▶ **BRIEF**: Please give back only the lines below from the one containing "Killed dies are" to the one containing "startH: hours from", each repeated word for word, both ends included.

──────── SOURCE MATERIAL

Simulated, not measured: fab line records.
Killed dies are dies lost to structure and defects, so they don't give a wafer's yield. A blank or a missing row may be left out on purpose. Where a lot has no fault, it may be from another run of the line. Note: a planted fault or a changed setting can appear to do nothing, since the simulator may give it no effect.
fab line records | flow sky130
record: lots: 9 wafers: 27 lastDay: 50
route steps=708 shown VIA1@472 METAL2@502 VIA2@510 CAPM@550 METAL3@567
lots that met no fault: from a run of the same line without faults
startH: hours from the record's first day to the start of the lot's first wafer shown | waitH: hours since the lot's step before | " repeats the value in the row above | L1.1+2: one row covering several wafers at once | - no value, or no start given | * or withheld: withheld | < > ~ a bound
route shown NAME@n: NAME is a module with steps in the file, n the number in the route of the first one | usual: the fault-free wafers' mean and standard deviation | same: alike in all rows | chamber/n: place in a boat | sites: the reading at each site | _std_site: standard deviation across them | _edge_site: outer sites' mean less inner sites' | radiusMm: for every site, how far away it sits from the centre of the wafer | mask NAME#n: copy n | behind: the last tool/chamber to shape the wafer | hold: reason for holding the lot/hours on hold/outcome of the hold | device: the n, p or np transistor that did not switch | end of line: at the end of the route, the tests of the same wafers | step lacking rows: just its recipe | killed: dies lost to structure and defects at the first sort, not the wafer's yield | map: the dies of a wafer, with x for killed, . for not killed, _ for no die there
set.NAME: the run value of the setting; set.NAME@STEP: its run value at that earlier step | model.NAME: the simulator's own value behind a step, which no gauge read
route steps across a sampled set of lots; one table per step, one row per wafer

────────────────

▶ **ANSWER SPACE**:
Killed dies are dies lost to structure and defects, so they don't give a wafer's yield. A blank or a missing row may be left out on purpose. Where a lot has no fault, it may be from another run of the line. Note: a planted fault or a changed setting can appear to do nothing, since the simulator may give it no effect.
fab line records | flow sky130
record: lots: 9 wafers: 27 lastDay: 50
route steps=708 shown VIA1@472 METAL2@502 VIA2@510 CAPM@550 METAL3@567
lots that met no fault: from a run of the same line without faults
startH: hours from the record's first day to the start of the lot's first wafer shown | waitH: hours since the lot's step before | " repeats the value in the row above | L1.1+2: one row covering several wafers at once | - no value, or no start given | * or withheld: withheld | < > ~ a bound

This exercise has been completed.